* _Brief_: Transcribe the entire listing exactly.

* _Raw data_:
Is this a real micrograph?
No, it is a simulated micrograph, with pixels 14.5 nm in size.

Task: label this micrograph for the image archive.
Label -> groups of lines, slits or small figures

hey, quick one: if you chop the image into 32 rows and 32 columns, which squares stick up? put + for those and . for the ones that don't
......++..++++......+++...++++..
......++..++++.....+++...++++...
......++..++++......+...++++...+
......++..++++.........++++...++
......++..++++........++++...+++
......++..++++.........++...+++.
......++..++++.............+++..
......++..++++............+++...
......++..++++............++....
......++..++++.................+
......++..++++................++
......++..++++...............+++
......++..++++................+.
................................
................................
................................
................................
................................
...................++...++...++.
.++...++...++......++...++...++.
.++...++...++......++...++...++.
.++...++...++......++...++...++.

* _Result_:
Is this a real micrograph?
No, it is a simulated micrograph, with pixels 14.5 nm in size.

Task: label this micrograph for the image archive.
Label -> groups of lines, slits or small figures

hey, quick one: if you chop the image into 32 rows and 32 columns, which squares stick up? put + for those and . for the ones that don't
......++..++++......+++...++++..
......++..++++.....+++...++++...
......++..++++......+...++++...+
......++..++++.........++++...++
......++..++++........++++...+++
......++..++++.........++...+++.
......++..++++.............+++..
......++..++++............+++...
......++..++++............++....
......++..++++.................+
......++..++++................++
......++..++++...............+++
......++..++++................+.
................................
................................
................................
................................
................................
...................++...++...++.
.++...++...++......++...++...++.
.++...++...++......++...++...++.
.++...++...++......++...++...++.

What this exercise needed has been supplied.